▸ **Work request**
Return every entry below without altering a word.

▸ **Extracted entries**
§
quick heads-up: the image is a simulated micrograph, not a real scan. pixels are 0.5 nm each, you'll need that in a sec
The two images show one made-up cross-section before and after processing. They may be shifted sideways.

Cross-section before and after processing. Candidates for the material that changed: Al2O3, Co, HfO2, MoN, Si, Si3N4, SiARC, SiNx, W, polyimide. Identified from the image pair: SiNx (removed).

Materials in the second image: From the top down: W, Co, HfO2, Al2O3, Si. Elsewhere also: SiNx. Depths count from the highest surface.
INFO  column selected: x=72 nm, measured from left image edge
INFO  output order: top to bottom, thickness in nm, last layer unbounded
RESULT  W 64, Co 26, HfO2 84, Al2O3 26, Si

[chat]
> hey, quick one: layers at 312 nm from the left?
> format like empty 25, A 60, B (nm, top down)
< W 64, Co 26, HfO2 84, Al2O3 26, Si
§

▸ **Task answer**
quick heads-up: the image is a simulated micrograph, not a real scan. pixels are 0.5 nm each, you'll need that in a sec
The two images show one made-up cross-section before and after processing. They may be shifted sideways.

Cross-section before and after processing. Candidates for the material that changed: Al2O3, Co, HfO2, MoN, Si, Si3N4, SiARC, SiNx, W, polyimide. Identified from the image pair: SiNx (removed).

Materials in the second image: From the top down: W, Co, HfO2, Al2O3, Si. Elsewhere also: SiNx. Depths count from the highest surface.
INFO  column selected: x=72 nm, measured from left image edge
INFO  output order: top to bottom, thickness in nm, last layer unbounded
RESULT  W 64, Co 26, HfO2 84, Al2O3 26, Si

[chat]
> hey, quick one: layers at 312 nm from the left?
> format like empty 25, A 60, B (nm, top down)
< W 64, Co 26, HfO2 84, Al2O3 26, Si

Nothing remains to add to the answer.